### Information provided
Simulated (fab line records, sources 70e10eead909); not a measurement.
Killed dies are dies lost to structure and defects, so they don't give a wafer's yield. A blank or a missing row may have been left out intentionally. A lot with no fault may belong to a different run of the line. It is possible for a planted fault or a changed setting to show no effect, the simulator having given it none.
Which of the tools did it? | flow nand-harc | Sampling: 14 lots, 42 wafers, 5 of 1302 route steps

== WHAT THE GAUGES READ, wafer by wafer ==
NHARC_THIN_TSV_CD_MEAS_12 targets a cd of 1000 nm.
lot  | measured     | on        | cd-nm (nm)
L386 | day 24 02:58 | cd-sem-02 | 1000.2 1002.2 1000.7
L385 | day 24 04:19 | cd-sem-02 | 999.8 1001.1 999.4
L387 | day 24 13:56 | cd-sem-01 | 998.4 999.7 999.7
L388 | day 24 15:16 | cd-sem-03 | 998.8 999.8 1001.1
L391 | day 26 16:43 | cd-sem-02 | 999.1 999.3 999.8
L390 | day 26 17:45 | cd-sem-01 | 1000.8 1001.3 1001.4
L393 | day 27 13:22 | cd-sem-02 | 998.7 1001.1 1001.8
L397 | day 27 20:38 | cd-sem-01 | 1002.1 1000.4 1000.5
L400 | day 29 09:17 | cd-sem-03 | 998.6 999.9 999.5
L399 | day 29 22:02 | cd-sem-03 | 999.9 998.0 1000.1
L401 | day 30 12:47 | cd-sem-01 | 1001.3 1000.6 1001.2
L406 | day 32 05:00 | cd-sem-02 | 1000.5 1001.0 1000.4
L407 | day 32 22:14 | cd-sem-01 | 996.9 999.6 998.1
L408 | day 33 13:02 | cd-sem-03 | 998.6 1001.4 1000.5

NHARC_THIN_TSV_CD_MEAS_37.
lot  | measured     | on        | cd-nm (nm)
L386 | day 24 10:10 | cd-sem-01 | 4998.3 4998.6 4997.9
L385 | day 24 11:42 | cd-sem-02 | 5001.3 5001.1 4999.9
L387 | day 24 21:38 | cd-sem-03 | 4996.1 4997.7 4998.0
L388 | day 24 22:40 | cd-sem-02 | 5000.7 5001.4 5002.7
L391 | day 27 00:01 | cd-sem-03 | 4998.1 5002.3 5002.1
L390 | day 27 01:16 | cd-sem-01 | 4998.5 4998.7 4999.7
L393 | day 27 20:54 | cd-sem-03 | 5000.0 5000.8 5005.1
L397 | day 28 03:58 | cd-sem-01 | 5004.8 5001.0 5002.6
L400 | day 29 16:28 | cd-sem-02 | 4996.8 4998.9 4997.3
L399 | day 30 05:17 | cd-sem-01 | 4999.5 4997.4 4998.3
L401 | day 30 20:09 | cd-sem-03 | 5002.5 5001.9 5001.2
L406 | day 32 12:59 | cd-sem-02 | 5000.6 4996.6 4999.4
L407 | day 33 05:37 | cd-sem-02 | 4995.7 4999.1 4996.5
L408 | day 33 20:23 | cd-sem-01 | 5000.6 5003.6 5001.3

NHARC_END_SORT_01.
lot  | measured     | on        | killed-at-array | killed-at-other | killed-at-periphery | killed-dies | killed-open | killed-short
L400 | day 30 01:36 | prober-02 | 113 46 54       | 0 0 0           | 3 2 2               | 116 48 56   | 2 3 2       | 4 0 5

### Action item
Verbatim output is expected for the lines from the start of the data to the line in which "L390 | day 26" appears, both included.

### Worked solution
Simulated (fab line records, sources 70e10eead909); not a measurement.
Killed dies are dies lost to structure and defects, so they don't give a wafer's yield. A blank or a missing row may have been left out intentionally. A lot with no fault may belong to a different run of the line. It is possible for a planted fault or a changed setting to show no effect, the simulator having given it none.
Which of the tools did it? | flow nand-harc | Sampling: 14 lots, 42 wafers, 5 of 1302 route steps

== WHAT THE GAUGES READ, wafer by wafer ==
NHARC_THIN_TSV_CD_MEAS_12 targets a cd of 1000 nm.
lot  | measured     | on        | cd-nm (nm)
L386 | day 24 02:58 | cd-sem-02 | 1000.2 1002.2 1000.7
L385 | day 24 04:19 | cd-sem-02 | 999.8 1001.1 999.4
L387 | day 24 13:56 | cd-sem-01 | 998.4 999.7 999.7
L388 | day 24 15:16 | cd-sem-03 | 998.8 999.8 1001.1
L391 | day 26 16:43 | cd-sem-02 | 999.1 999.3 999.8
L390 | day 26 17:45 | cd-sem-01 | 1000.8 1001.3 1001.4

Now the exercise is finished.